Excerpted data:
○ ○ ○ ○ ○

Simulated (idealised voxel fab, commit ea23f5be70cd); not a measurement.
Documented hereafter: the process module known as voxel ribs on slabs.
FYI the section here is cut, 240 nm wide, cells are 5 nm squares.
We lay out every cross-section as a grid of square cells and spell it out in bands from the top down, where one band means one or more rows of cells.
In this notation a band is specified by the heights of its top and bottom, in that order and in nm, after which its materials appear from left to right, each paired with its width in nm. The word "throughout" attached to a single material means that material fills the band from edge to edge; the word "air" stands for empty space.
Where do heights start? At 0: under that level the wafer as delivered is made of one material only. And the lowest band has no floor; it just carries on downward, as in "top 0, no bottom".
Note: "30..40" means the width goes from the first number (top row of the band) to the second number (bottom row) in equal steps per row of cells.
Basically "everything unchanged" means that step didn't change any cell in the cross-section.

○ ○ ○ ○ ○

Assigned task: Reproduce every line of the material above exactly.

Exercise output:
Simulated (idealised voxel fab, commit ea23f5be70cd); not a measurement.
Documented hereafter: the process module known as voxel ribs on slabs.
FYI the section here is cut, 240 nm wide, cells are 5 nm squares.
We lay out every cross-section as a grid of square cells and spell it out in bands from the top down, where one band means one or more rows of cells.
In this notation a band is specified by the heights of its top and bottom, in that order and in nm, after which its materials appear from left to right, each paired with its width in nm. The word "throughout" attached to a single material means that material fills the band from edge to edge; the word "air" stands for empty space.
Where do heights start? At 0: under that level the wafer as delivered is made of one material only. And the lowest band has no floor; it just carries on downward, as in "top 0, no bottom".
Note: "30..40" means the width goes from the first number (top row of the band) to the second number (bottom row) in equal steps per row of cells.
Basically "everything unchanged" means that step didn't change any cell in the cross-section.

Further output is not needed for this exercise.